_ _ _

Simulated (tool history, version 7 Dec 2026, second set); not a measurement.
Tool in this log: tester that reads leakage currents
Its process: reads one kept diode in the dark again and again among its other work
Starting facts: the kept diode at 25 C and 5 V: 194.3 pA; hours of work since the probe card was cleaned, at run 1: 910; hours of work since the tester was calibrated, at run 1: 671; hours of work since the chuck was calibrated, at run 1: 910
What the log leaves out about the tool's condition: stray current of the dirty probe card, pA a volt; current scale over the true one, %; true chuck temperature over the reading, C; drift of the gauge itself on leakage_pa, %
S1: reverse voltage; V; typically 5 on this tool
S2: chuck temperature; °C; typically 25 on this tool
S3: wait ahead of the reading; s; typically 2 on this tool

_ _ _

> ASSIGNED TASK
All of the material above needs repeating. Keep it exact.

> ANSWER AREA
Simulated (tool history, version 7 Dec 2026, second set); not a measurement.
Tool in this log: tester that reads leakage currents
Its process: reads one kept diode in the dark again and again among its other work
Starting facts: the kept diode at 25 C and 5 V: 194.3 pA; hours of work since the probe card was cleaned, at run 1: 910; hours of work since the tester was calibrated, at run 1: 671; hours of work since the chuck was calibrated, at run 1: 910
What the log leaves out about the tool's condition: stray current of the dirty probe card, pA a volt; current scale over the true one, %; true chuck temperature over the reading, C; drift of the gauge itself on leakage_pa, %
S1: reverse voltage; V; typically 5 on this tool
S2: chuck temperature; °C; typically 25 on this tool
S3: wait ahead of the reading; s; typically 2 on this tool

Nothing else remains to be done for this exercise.